RECORDED INFORMATION:
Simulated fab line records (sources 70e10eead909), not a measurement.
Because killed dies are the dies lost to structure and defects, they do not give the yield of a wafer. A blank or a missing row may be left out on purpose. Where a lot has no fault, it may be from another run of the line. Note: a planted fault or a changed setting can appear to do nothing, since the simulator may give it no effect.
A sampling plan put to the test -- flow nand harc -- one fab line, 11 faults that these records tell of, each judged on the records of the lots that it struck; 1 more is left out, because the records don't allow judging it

WORK INSTRUCTION:
Each line of the listing should be reproduced without any alteration.

ANSWER AREA:
Simulated fab line records (sources 70e10eead909), not a measurement.
Because killed dies are the dies lost to structure and defects, they do not give the yield of a wafer. A blank or a missing row may be left out on purpose. Where a lot has no fault, it may be from another run of the line. Note: a planted fault or a changed setting can appear to do nothing, since the simulator may give it no effect.
A sampling plan put to the test -- flow nand harc -- one fab line, 11 faults that these records tell of, each judged on the records of the lots that it struck; 1 more is left out, because the records don't allow judging it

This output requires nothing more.